# [Assignment]
Your answer must consist of exactly the lines below, starting with the line with "(*) after a" and going on through the line with "step 1, OXIDATION", and nothing else.

# [Excerpted data]
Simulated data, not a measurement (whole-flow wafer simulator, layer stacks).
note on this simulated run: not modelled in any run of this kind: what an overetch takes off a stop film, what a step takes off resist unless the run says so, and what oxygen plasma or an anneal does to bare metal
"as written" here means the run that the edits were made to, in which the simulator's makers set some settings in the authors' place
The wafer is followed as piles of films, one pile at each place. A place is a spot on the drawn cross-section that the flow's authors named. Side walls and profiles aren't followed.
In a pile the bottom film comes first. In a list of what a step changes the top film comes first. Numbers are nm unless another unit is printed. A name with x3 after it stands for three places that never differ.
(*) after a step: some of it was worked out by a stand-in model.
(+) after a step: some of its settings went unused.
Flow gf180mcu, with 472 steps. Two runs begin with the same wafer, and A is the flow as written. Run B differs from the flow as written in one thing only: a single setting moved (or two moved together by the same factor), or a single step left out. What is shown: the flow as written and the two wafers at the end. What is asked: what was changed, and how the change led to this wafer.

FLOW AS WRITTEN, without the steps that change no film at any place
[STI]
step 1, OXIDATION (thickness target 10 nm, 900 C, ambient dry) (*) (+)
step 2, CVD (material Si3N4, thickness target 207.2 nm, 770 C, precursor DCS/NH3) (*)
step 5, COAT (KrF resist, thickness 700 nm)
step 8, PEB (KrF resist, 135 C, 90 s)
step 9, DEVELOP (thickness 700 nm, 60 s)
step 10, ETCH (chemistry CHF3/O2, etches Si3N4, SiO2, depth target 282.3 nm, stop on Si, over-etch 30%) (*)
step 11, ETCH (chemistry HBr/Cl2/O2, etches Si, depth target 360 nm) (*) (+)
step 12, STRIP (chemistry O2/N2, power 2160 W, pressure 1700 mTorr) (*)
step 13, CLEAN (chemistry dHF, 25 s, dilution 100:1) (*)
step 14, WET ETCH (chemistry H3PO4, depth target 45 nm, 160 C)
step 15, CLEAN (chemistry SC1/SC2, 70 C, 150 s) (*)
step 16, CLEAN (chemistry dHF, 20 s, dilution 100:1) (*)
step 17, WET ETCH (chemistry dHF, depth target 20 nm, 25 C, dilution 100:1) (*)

# [Answer area]
(*) after a step: some of it was worked out by a stand-in model.
(+) after a step: some of its settings went unused.
Flow gf180mcu, with 472 steps. Two runs begin with the same wafer, and A is the flow as written. Run B differs from the flow as written in one thing only: a single setting moved (or two moved together by the same factor), or a single step left out. What is shown: the flow as written and the two wafers at the end. What is asked: what was changed, and how the change led to this wafer.

FLOW AS WRITTEN, without the steps that change no film at any place
[STI]
step 1, OXIDATION (thickness target 10 nm, 900 C, ambient dry) (*) (+)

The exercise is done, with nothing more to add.